* _Required action_:
Lines after the one containing "Usual settings: lines" are to be omitted; print exactly each line from the start of the records up to and including it.

* _Stored data_:

<<<<

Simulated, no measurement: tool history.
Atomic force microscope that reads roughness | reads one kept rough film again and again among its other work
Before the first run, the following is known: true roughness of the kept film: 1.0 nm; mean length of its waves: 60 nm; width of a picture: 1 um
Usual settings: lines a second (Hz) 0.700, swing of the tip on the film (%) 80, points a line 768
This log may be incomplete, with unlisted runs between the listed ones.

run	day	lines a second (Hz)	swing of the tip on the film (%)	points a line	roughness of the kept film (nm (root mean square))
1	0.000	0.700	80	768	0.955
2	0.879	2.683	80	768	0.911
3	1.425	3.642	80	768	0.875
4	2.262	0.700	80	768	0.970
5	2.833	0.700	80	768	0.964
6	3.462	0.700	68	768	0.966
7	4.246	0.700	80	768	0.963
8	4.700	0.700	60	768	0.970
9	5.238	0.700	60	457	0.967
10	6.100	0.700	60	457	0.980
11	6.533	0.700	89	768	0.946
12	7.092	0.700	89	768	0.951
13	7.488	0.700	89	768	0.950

>>>>

* _Exercise answer_:
Simulated, no measurement: tool history.
Atomic force microscope that reads roughness | reads one kept rough film again and again among its other work
Before the first run, the following is known: true roughness of the kept film: 1.0 nm; mean length of its waves: 60 nm; width of a picture: 1 um
Usual settings: lines a second (Hz) 0.700, swing of the tip on the film (%) 80, points a line 768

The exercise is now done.